_Work instruction_.
Quote the records below word for word, please, from the very first line through the one that contains "Xsec cut, 220 nm wide, square cell size 5 nm.", and nothing beyond it.

_Available data_.
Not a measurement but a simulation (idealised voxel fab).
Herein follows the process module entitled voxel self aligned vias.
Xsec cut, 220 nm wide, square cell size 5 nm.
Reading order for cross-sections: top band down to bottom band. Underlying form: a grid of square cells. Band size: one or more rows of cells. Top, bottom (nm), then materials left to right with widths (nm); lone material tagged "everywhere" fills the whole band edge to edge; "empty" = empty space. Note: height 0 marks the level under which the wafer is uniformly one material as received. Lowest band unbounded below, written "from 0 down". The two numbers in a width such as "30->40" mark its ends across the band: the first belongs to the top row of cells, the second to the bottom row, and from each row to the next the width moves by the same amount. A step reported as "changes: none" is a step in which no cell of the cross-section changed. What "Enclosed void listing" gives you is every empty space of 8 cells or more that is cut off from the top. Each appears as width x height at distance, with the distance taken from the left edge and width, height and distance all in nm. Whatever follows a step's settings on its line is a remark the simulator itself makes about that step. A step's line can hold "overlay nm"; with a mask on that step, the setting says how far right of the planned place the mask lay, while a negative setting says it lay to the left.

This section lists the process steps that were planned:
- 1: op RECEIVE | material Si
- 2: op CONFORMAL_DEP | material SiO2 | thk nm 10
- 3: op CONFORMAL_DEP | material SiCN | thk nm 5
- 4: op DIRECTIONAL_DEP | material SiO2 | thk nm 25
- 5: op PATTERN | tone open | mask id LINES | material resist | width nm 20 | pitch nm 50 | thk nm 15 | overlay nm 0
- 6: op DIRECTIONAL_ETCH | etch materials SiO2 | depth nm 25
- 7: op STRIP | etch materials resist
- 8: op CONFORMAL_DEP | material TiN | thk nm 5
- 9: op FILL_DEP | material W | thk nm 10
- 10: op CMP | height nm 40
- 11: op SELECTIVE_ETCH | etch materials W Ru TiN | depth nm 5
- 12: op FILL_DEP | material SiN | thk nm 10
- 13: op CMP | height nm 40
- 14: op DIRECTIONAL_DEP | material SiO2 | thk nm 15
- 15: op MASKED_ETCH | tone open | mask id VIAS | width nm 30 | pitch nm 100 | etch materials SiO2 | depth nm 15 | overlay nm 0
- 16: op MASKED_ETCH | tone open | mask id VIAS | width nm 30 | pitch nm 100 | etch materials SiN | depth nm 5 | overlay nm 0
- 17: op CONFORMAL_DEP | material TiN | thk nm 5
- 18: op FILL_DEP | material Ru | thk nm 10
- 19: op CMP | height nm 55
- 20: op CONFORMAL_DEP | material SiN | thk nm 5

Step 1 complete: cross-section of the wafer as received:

_Task output_.
Not a measurement but a simulation (idealised voxel fab).
Herein follows the process module entitled voxel self aligned vias.
Xsec cut, 220 nm wide, square cell size 5 nm.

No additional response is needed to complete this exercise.